Brief
Line by line, retype the material below exactly, from its first line up to and including the one holding "quantity,value,unit".

━━━━━━
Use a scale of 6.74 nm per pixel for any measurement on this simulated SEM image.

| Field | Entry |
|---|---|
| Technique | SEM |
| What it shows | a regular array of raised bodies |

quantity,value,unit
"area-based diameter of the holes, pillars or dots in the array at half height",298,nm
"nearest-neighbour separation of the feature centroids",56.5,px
━━━━━━

Response area
Use a scale of 6.74 nm per pixel for any measurement on this simulated SEM image.

| Field | Entry |
|---|---|
| Technique | SEM |
| What it shows | a regular array of raised bodies |

quantity,value,unit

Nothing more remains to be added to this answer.